* _WORK INSTRUCTION_: Each entry needs to appear again, retyped exactly as it is below.

* _SUPPLIED DATA_:
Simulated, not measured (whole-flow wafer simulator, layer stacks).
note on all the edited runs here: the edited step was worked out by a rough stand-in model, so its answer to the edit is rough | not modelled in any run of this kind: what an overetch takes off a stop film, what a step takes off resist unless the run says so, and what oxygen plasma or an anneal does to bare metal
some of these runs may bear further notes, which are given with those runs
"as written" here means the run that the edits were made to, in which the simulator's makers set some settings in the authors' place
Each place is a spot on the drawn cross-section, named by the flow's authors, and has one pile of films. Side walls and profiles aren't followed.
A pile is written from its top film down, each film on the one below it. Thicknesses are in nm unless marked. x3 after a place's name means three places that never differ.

* _RESPONSE BOX_:
Simulated, not measured (whole-flow wafer simulator, layer stacks).
note on all the edited runs here: the edited step was worked out by a rough stand-in model, so its answer to the edit is rough | not modelled in any run of this kind: what an overetch takes off a stop film, what a step takes off resist unless the run says so, and what oxygen plasma or an anneal does to bare metal
some of these runs may bear further notes, which are given with those runs
"as written" here means the run that the edits were made to, in which the simulator's makers set some settings in the authors' place
Each place is a spot on the drawn cross-section, named by the flow's authors, and has one pile of films. Side walls and profiles aren't followed.
A pile is written from its top film down, each film on the one below it. Thicknesses are in nm unless marked. x3 after a place's name means three places that never differ.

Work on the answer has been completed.